Work item ->
Output must match the data below exactly from its first line through the line that contains "Format of a", with no other line.

::: Given information :::

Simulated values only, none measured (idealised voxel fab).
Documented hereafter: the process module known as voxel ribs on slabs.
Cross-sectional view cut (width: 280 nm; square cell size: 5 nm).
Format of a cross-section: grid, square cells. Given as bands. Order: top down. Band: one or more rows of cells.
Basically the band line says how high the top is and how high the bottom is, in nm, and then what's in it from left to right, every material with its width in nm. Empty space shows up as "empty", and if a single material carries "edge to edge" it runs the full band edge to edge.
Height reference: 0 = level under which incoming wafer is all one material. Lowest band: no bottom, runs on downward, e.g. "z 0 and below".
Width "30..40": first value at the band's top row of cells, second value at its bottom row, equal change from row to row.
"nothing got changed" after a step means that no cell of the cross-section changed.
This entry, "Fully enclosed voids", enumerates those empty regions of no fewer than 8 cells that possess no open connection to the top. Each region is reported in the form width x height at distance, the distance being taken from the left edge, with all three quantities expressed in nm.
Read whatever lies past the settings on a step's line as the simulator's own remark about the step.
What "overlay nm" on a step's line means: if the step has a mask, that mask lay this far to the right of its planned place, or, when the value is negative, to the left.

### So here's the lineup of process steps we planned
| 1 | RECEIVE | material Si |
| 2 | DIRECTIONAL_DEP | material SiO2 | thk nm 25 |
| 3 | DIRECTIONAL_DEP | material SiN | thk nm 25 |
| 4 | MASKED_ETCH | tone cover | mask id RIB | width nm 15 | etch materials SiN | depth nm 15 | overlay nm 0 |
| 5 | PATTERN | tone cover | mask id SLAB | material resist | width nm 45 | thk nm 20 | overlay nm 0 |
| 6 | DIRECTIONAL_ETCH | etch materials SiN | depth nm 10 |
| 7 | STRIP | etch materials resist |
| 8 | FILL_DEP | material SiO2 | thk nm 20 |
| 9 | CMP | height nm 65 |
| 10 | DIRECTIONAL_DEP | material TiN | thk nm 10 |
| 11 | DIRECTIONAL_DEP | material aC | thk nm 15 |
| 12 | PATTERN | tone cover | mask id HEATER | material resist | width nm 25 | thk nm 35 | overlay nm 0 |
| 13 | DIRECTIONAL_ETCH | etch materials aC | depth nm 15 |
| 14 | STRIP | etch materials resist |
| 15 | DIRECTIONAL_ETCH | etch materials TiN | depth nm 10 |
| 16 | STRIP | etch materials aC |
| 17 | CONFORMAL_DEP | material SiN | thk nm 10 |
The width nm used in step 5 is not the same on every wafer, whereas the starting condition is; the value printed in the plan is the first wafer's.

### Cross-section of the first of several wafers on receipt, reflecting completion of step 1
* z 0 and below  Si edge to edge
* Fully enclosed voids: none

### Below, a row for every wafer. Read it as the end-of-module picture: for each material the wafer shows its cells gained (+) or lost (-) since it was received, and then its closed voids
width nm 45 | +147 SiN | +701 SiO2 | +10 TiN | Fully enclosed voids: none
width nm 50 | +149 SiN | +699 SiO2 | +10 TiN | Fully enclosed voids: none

:::

Exercise result ->
Simulated values only, none measured (idealised voxel fab).
Documented hereafter: the process module known as voxel ribs on slabs.
Cross-sectional view cut (width: 280 nm; square cell size: 5 nm).
Format of a cross-section: grid, square cells. Given as bands. Order: top down. Band: one or more rows of cells.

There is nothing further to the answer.